BEGIN Data provided

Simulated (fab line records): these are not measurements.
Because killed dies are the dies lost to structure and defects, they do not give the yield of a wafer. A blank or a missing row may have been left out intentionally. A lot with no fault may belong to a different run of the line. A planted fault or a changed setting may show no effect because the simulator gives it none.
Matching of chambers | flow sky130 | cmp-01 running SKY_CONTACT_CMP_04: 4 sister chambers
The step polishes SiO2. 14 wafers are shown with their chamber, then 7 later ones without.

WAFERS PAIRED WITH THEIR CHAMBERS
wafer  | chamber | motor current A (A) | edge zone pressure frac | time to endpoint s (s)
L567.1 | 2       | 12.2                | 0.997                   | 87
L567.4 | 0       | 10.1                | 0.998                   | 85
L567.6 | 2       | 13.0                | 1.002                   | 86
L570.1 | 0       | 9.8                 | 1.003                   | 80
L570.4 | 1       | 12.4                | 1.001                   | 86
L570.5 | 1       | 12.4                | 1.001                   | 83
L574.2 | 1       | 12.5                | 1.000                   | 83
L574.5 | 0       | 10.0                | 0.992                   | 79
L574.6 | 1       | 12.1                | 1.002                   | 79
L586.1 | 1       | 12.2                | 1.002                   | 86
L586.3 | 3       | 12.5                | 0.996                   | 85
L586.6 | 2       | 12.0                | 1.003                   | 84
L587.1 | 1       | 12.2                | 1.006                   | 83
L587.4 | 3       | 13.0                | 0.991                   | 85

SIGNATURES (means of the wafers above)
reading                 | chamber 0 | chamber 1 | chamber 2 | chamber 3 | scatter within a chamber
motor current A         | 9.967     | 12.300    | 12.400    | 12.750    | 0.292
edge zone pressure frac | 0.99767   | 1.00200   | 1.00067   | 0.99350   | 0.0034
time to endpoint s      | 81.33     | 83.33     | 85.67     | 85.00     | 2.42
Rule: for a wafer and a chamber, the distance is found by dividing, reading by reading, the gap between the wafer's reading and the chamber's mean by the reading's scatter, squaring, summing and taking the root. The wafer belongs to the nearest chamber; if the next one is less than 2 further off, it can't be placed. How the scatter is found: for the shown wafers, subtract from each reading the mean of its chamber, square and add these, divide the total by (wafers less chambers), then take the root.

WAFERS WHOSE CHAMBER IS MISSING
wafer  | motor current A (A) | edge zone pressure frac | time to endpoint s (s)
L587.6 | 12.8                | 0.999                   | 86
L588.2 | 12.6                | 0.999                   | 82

END Data provided

* [Work item]
The expected output is exactly the lines of the listing above between the line holding "within a chamber" and the line holding "L587.6 | 12.8", inclusive.

* [Response]
reading                 | chamber 0 | chamber 1 | chamber 2 | chamber 3 | scatter within a chamber
motor current A         | 9.967     | 12.300    | 12.400    | 12.750    | 0.292
edge zone pressure frac | 0.99767   | 1.00200   | 1.00067   | 0.99350   | 0.0034
time to endpoint s      | 81.33     | 83.33     | 85.67     | 85.00     | 2.42
Rule: for a wafer and a chamber, the distance is found by dividing, reading by reading, the gap between the wafer's reading and the chamber's mean by the reading's scatter, squaring, summing and taking the root. The wafer belongs to the nearest chamber; if the next one is less than 2 further off, it can't be placed. How the scatter is found: for the shown wafers, subtract from each reading the mean of its chamber, square and add these, divide the total by (wafers less chambers), then take the root.

WAFERS WHOSE CHAMBER IS MISSING
wafer  | motor current A (A) | edge zone pressure frac | time to endpoint s (s)
L587.6 | 12.8                | 0.999                   | 86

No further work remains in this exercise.